*** Opening of RAW DATA ***

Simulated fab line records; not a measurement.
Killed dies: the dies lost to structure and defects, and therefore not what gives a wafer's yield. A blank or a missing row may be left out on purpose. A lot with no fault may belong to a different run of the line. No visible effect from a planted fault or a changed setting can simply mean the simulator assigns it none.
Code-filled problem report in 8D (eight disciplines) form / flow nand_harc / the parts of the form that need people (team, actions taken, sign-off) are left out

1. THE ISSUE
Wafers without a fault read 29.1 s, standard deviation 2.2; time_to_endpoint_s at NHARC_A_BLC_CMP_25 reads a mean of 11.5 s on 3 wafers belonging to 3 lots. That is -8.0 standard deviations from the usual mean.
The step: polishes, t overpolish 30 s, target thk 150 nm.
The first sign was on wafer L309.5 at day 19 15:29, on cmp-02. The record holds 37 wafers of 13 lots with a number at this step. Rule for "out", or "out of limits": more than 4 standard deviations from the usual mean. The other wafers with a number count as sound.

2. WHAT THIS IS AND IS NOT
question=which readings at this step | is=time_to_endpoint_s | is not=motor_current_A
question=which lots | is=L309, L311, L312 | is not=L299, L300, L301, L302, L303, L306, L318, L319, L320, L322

*** Close of RAW DATA ***

ACTION ITEM: The required output is every line above from the one with "1. THE ISSUE" down to the one with "The step: polishes, t", restated word for word, ends included.

WORKED SOLUTION:
1. THE ISSUE
Wafers without a fault read 29.1 s, standard deviation 2.2; time_to_endpoint_s at NHARC_A_BLC_CMP_25 reads a mean of 11.5 s on 3 wafers belonging to 3 lots. That is -8.0 standard deviations from the usual mean.
The step: polishes, t overpolish 30 s, target thk 150 nm.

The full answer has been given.